**Exercise**: Every line in the listing below from the one with "Item | Entry" through the one with "combined width of" is to be reproduced exactly, both ends included; leave out the rest.

**Data excerpts**:
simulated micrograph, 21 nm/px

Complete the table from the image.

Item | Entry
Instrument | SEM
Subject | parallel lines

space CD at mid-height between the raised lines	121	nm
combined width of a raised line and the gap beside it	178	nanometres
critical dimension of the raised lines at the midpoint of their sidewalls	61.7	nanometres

**Exercise result**:
Item | Entry
Instrument | SEM
Subject | parallel lines

space CD at mid-height between the raised lines	121	nm
combined width of a raised line and the gap beside it	178	nanometres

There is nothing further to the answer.